→ **WORK ITEM**:
Every line from the start of the records below to the line containing "Each chamber has" should be retyped exactly, that line included, and no others.

━━━

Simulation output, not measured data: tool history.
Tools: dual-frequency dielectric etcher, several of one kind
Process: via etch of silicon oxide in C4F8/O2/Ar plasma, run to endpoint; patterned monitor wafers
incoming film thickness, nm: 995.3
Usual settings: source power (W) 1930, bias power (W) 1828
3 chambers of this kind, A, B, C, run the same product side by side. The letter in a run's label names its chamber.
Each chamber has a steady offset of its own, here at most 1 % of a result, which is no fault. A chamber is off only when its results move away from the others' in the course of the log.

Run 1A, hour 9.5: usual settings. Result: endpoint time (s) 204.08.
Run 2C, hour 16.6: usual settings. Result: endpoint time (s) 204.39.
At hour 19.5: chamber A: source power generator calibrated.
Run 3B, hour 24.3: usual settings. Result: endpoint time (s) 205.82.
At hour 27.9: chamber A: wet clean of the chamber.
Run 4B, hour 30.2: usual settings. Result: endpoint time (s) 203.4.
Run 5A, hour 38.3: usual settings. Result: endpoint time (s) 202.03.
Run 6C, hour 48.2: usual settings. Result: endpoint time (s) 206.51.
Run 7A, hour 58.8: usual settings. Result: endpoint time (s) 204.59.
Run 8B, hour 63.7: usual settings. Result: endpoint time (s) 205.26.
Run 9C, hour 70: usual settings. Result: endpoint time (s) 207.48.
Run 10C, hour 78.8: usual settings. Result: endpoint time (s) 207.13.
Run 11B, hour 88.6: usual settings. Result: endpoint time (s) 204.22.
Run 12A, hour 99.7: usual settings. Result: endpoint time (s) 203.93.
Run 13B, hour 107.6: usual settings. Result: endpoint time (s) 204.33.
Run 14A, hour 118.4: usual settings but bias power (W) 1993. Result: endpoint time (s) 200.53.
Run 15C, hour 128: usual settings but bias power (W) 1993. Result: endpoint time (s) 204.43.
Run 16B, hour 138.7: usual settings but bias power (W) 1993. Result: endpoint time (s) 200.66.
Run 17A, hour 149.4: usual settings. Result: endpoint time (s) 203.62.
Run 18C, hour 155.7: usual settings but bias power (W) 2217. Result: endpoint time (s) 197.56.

━━━

→ **RESPONSE BOX**:
Simulation output, not measured data: tool history.
Tools: dual-frequency dielectric etcher, several of one kind
Process: via etch of silicon oxide in C4F8/O2/Ar plasma, run to endpoint; patterned monitor wafers
incoming film thickness, nm: 995.3
Usual settings: source power (W) 1930, bias power (W) 1828
3 chambers of this kind, A, B, C, run the same product side by side. The letter in a run's label names its chamber.
Each chamber has a steady offset of its own, here at most 1 % of a result, which is no fault. A chamber is off only when its results move away from the others' in the course of the log.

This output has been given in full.